● DATA SUPPLIED
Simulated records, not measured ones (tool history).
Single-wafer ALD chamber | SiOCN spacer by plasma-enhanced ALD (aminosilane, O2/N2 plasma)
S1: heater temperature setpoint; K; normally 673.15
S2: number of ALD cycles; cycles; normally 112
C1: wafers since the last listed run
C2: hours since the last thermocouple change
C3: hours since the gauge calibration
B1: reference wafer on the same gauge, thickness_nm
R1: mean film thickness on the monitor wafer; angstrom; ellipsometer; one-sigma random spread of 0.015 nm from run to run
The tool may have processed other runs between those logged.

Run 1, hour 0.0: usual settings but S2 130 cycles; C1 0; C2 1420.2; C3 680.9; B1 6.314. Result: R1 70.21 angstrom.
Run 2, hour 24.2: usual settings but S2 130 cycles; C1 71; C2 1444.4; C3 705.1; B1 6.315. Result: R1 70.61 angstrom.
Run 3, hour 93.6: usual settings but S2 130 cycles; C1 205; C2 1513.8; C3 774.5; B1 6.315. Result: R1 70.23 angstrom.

● ASSIGNMENT
Please print exactly what appears from the first line of the data through the line with "C2: hours since the last thermocouple change", including both of those lines and nothing past them.

● EXERCISE RESULT
Simulated records, not measured ones (tool history).
Single-wafer ALD chamber | SiOCN spacer by plasma-enhanced ALD (aminosilane, O2/N2 plasma)
S1: heater temperature setpoint; K; normally 673.15
S2: number of ALD cycles; cycles; normally 112
C1: wafers since the last listed run
C2: hours since the last thermocouple change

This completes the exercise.